◆ ◆ ◆

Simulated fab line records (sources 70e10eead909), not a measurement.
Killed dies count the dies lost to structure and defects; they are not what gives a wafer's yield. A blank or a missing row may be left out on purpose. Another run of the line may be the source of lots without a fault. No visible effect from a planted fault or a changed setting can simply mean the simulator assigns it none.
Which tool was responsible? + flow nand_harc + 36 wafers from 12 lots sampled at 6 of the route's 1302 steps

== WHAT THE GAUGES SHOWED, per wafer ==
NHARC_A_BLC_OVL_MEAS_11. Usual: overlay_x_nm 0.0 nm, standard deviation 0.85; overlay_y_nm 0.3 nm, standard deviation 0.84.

◆ ◆ ◆

▶ _TASK ITEM_
Transcribe the material above in its entirety, precisely as written.

▶ _EXERCISE SOLUTION_
Simulated fab line records (sources 70e10eead909), not a measurement.
Killed dies count the dies lost to structure and defects; they are not what gives a wafer's yield. A blank or a missing row may be left out on purpose. Another run of the line may be the source of lots without a fault. No visible effect from a planted fault or a changed setting can simply mean the simulator assigns it none.
Which tool was responsible? + flow nand_harc + 36 wafers from 12 lots sampled at 6 of the route's 1302 steps

== WHAT THE GAUGES SHOWED, per wafer ==
NHARC_A_BLC_OVL_MEAS_11. Usual: overlay_x_nm 0.0 nm, standard deviation 0.85; overlay_y_nm 0.3 nm, standard deviation 0.84.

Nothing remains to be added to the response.